BEGIN
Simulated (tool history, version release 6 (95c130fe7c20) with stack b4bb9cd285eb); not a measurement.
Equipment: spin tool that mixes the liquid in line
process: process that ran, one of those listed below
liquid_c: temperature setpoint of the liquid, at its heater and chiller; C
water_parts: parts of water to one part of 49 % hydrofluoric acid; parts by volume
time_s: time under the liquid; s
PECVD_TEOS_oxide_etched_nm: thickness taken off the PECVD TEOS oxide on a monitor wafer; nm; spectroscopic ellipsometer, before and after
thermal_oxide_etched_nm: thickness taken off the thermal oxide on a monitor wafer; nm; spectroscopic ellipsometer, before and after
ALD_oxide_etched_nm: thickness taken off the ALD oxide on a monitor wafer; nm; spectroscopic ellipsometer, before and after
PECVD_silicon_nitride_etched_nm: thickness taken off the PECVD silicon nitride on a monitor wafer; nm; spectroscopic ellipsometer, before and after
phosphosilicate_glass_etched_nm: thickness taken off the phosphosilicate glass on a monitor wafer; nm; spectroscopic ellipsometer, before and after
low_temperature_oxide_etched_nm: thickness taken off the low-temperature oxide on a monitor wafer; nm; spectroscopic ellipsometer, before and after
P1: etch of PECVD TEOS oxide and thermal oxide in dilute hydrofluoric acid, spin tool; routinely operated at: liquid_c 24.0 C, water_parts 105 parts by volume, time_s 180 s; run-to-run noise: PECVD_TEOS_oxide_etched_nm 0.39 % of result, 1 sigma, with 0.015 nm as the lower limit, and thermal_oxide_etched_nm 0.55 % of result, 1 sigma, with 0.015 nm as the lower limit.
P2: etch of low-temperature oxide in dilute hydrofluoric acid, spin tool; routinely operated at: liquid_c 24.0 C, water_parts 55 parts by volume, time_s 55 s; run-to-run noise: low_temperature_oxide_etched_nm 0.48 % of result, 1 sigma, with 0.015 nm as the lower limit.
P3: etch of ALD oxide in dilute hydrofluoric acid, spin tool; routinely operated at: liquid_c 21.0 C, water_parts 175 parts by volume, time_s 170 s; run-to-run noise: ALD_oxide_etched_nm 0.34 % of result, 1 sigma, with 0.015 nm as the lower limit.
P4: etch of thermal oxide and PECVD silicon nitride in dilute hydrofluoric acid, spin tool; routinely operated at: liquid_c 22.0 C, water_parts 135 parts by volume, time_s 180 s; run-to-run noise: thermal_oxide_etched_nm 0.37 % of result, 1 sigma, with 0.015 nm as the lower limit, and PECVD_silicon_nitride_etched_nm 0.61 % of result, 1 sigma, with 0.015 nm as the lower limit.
END

TASK ITEM — Through the line that holds "time_s: time under the liquid; s", repeat the material above exactly, starting at its first line.

WRITTEN ANSWER —
Simulated (tool history, version release 6 (95c130fe7c20) with stack b4bb9cd285eb); not a measurement.
Equipment: spin tool that mixes the liquid in line
process: process that ran, one of those listed below
liquid_c: temperature setpoint of the liquid, at its heater and chiller; C
water_parts: parts of water to one part of 49 % hydrofluoric acid; parts by volume
time_s: time under the liquid; s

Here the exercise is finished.